──────────
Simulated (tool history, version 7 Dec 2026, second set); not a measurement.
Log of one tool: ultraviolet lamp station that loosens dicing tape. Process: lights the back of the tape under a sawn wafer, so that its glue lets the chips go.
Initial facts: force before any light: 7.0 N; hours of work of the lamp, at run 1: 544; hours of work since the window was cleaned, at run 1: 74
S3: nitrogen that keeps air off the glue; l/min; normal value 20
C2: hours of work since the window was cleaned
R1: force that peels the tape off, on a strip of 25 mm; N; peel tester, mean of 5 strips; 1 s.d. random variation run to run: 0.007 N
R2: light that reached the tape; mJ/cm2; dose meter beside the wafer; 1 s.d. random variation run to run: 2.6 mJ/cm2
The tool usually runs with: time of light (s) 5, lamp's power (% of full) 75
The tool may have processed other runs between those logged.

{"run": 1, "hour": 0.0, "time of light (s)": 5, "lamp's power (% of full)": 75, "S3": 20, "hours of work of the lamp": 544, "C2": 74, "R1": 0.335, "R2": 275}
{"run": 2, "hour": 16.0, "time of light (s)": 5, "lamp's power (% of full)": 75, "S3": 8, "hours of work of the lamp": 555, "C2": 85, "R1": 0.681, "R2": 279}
──────────

- [ASSIGNED TASK]: The first line of the entries above and every line after it, up to and including the line with "C2: hours of", should be set down exactly.

- [RESULT]:
Simulated (tool history, version 7 Dec 2026, second set); not a measurement.
Log of one tool: ultraviolet lamp station that loosens dicing tape. Process: lights the back of the tape under a sawn wafer, so that its glue lets the chips go.
Initial facts: force before any light: 7.0 N; hours of work of the lamp, at run 1: 544; hours of work since the window was cleaned, at run 1: 74
S3: nitrogen that keeps air off the glue; l/min; normal value 20
C2: hours of work since the window was cleaned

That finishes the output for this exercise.